········

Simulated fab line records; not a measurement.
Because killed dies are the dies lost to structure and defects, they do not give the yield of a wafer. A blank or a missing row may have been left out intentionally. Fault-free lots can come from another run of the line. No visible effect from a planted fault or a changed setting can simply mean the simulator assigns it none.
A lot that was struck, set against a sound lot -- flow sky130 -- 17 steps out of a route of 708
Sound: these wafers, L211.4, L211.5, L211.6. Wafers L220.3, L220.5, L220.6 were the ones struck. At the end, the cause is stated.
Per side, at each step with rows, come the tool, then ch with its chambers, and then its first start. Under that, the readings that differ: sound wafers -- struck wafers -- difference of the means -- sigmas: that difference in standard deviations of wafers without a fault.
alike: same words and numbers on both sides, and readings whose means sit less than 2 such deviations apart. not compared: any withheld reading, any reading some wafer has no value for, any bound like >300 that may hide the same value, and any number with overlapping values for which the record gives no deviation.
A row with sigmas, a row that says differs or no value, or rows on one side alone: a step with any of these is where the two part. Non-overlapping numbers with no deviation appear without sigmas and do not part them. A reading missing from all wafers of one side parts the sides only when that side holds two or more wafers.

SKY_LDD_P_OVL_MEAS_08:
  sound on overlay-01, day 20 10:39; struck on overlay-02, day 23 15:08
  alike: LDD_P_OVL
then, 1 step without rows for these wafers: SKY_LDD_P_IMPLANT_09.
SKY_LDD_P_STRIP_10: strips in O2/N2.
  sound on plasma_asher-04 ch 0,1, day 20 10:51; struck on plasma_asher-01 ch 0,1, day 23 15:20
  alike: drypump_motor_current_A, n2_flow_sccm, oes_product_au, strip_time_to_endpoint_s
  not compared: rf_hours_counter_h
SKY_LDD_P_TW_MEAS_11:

········

From the first line to the last, output the records word for word.

Simulated fab line records; not a measurement.
Because killed dies are the dies lost to structure and defects, they do not give the yield of a wafer. A blank or a missing row may have been left out intentionally. Fault-free lots can come from another run of the line. No visible effect from a planted fault or a changed setting can simply mean the simulator assigns it none.
A lot that was struck, set against a sound lot -- flow sky130 -- 17 steps out of a route of 708
Sound: these wafers, L211.4, L211.5, L211.6. Wafers L220.3, L220.5, L220.6 were the ones struck. At the end, the cause is stated.
Per side, at each step with rows, come the tool, then ch with its chambers, and then its first start. Under that, the readings that differ: sound wafers -- struck wafers -- difference of the means -- sigmas: that difference in standard deviations of wafers without a fault.
alike: same words and numbers on both sides, and readings whose means sit less than 2 such deviations apart. not compared: any withheld reading, any reading some wafer has no value for, any bound like >300 that may hide the same value, and any number with overlapping values for which the record gives no deviation.
A row with sigmas, a row that says differs or no value, or rows on one side alone: a step with any of these is where the two part. Non-overlapping numbers with no deviation appear without sigmas and do not part them. A reading missing from all wafers of one side parts the sides only when that side holds two or more wafers.

SKY_LDD_P_OVL_MEAS_08:
  sound on overlay-01, day 20 10:39; struck on overlay-02, day 23 15:08
  alike: LDD_P_OVL
then, 1 step without rows for these wafers: SKY_LDD_P_IMPLANT_09.
SKY_LDD_P_STRIP_10: strips in O2/N2.
  sound on plasma_asher-04 ch 0,1, day 20 10:51; struck on plasma_asher-01 ch 0,1, day 23 15:20
  alike: drypump_motor_current_A, n2_flow_sccm, oes_product_au, strip_time_to_endpoint_s
  not compared: rf_hours_counter_h
SKY_LDD_P_TW_MEAS_11:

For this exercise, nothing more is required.